ACTIVITY
Both the line containing "Run 3, hour" and the line containing "Run 6, hour" belong to the span. Output exactly that span from the listing below, and nothing outside it.

RECORDED INFORMATION
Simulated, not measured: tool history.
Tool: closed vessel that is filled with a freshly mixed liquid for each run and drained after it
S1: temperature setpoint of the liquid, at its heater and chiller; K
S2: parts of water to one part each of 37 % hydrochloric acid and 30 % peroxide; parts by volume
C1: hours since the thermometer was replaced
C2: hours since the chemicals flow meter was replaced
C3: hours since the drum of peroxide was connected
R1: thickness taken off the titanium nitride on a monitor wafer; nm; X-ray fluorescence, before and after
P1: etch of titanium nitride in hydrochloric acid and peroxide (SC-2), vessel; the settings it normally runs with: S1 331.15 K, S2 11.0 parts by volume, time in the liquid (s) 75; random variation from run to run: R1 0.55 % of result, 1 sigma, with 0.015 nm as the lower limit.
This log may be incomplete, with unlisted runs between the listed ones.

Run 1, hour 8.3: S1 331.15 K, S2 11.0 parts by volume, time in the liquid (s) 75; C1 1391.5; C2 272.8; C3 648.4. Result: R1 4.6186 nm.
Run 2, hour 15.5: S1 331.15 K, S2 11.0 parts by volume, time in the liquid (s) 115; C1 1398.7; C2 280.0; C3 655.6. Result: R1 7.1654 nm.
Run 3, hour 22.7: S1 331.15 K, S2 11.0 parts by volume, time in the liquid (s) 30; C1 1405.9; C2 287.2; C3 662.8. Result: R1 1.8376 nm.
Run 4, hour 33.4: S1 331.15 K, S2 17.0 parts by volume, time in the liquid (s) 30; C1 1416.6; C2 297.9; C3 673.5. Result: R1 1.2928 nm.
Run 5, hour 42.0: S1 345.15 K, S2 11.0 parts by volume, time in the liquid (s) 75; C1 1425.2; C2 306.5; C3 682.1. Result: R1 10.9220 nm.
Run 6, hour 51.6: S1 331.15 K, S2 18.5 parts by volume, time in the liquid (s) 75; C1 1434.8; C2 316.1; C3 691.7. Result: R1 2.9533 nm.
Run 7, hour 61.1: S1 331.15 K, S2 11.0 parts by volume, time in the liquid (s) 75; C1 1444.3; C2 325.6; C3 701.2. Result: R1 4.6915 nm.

TASK RESULT
Run 3, hour 22.7: S1 331.15 K, S2 11.0 parts by volume, time in the liquid (s) 30; C1 1405.9; C2 287.2; C3 662.8. Result: R1 1.8376 nm.
Run 4, hour 33.4: S1 331.15 K, S2 17.0 parts by volume, time in the liquid (s) 30; C1 1416.6; C2 297.9; C3 673.5. Result: R1 1.2928 nm.
Run 5, hour 42.0: S1 345.15 K, S2 11.0 parts by volume, time in the liquid (s) 75; C1 1425.2; C2 306.5; C3 682.1. Result: R1 10.9220 nm.
Run 6, hour 51.6: S1 331.15 K, S2 18.5 parts by volume, time in the liquid (s) 75; C1 1434.8; C2 316.1; C3 691.7. Result: R1 2.9533 nm.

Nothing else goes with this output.